### Brief
The entries below hold a line with "Usual settings: flow" and a line with "The tool's runs may not all be listed.". Return those lines and all that lie between them, exactly and only.

# # # # #

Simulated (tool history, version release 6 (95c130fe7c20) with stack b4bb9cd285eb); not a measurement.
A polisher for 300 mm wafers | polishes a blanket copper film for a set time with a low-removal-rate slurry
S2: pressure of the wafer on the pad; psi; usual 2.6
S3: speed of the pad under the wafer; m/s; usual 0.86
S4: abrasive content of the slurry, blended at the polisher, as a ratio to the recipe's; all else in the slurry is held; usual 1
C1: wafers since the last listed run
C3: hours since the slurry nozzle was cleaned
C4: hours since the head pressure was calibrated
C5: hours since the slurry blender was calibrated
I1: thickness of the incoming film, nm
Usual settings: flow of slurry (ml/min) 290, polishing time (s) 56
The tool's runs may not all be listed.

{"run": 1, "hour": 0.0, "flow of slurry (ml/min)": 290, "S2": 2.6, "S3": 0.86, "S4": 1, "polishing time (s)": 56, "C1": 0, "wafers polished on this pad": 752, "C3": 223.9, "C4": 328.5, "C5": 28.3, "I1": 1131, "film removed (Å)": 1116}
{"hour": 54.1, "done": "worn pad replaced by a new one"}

# # # # #

### Task answer
Usual settings: flow of slurry (ml/min) 290, polishing time (s) 56
The tool's runs may not all be listed.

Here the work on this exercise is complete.